* _Brief_
Beginning with the first line, transcribe the entries below exactly through the line containing "3 of 15 lots", inclusive.

* _Extracted material_
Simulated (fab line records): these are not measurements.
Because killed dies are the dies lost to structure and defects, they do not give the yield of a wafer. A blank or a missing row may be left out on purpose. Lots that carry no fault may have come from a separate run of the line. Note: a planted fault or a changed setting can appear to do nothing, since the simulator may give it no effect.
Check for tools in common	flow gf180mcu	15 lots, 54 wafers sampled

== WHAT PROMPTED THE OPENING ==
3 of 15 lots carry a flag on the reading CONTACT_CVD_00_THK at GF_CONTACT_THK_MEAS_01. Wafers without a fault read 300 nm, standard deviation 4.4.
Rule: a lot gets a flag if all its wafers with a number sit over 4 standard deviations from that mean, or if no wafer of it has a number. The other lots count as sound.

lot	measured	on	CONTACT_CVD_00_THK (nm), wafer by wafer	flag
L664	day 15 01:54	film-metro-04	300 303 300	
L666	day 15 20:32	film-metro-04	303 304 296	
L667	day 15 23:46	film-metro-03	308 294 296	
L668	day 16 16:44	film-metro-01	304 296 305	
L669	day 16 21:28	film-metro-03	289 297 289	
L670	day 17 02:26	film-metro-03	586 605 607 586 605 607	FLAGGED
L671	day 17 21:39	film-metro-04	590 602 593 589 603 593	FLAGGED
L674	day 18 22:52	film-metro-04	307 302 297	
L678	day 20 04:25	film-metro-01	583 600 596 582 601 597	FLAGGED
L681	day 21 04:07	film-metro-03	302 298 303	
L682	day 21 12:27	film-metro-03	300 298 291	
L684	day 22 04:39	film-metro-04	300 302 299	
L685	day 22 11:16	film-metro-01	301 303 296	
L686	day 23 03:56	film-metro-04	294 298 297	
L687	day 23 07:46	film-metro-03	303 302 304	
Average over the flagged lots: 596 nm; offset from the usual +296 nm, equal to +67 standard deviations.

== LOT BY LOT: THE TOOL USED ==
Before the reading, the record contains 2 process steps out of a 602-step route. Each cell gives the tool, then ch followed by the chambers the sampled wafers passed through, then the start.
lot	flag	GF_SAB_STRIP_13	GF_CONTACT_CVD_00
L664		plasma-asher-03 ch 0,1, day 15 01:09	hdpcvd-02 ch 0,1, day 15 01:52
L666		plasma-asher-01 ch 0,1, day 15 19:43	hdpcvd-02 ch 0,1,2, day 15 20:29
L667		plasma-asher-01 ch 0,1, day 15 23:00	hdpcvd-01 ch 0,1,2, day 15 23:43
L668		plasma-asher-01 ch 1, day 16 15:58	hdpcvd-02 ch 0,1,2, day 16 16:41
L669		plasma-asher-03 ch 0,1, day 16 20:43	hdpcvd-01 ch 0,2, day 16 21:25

* _Your response_
Simulated (fab line records): these are not measurements.
Because killed dies are the dies lost to structure and defects, they do not give the yield of a wafer. A blank or a missing row may be left out on purpose. Lots that carry no fault may have come from a separate run of the line. Note: a planted fault or a changed setting can appear to do nothing, since the simulator may give it no effect.
Check for tools in common	flow gf180mcu	15 lots, 54 wafers sampled

== WHAT PROMPTED THE OPENING ==
3 of 15 lots carry a flag on the reading CONTACT_CVD_00_THK at GF_CONTACT_THK_MEAS_01. Wafers without a fault read 300 nm, standard deviation 4.4.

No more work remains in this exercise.